Required action: Please reproduce verbatim the lines below, from the first through the one with "It is cross-section".

Dataset records:
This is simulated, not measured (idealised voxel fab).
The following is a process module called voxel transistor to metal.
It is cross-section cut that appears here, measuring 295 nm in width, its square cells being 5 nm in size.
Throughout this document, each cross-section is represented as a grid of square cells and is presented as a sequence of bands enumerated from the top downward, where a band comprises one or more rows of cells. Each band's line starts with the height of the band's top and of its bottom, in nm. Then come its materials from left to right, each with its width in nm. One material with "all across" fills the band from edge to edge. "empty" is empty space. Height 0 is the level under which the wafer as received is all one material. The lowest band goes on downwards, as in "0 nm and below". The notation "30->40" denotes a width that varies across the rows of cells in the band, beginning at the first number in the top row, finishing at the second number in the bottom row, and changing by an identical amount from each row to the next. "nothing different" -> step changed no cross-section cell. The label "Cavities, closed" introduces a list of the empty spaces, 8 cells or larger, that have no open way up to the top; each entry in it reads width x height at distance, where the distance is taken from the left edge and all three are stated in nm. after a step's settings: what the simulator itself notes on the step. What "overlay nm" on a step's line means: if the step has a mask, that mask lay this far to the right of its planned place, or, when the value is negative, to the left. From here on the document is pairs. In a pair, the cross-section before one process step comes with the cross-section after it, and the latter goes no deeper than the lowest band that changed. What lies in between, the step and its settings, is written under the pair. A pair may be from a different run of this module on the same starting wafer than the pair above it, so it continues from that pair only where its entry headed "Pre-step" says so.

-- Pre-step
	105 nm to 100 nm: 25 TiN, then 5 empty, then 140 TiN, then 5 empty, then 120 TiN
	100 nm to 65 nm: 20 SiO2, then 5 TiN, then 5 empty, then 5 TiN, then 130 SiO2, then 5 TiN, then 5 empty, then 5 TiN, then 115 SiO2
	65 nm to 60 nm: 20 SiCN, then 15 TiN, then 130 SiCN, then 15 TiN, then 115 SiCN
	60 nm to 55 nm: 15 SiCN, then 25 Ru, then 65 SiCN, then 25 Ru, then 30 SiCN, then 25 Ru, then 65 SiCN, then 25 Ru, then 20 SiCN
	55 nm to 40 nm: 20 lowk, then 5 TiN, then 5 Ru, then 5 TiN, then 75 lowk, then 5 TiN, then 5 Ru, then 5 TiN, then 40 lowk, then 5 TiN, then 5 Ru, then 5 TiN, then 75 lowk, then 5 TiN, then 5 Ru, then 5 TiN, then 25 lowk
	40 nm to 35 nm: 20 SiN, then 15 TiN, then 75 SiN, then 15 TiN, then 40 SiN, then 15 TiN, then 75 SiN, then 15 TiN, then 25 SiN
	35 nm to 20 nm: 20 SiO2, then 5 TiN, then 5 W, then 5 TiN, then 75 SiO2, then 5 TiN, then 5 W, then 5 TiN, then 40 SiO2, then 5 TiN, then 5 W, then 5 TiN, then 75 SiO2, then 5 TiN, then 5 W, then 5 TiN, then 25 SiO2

Solution:
This is simulated, not measured (idealised voxel fab).
The following is a process module called voxel transistor to metal.
It is cross-section cut that appears here, measuring 295 nm in width, its square cells being 5 nm in size.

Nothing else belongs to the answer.